*Assignment*. Restate the full set of records exactly, word for word.

*Dataset records*.
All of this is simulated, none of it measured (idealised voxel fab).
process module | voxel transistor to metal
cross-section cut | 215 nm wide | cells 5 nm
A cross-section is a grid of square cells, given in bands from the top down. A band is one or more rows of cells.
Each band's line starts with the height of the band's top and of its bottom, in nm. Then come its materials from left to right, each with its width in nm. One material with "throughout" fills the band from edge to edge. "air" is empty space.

*Response area*.
All of this is simulated, none of it measured (idealised voxel fab).
process module | voxel transistor to metal
cross-section cut | 215 nm wide | cells 5 nm
A cross-section is a grid of square cells, given in bands from the top down. A band is one or more rows of cells.
Each band's line starts with the height of the band's top and of its bottom, in nm. Then come its materials from left to right, each with its width in nm. One material with "throughout" fills the band from edge to edge. "air" is empty space.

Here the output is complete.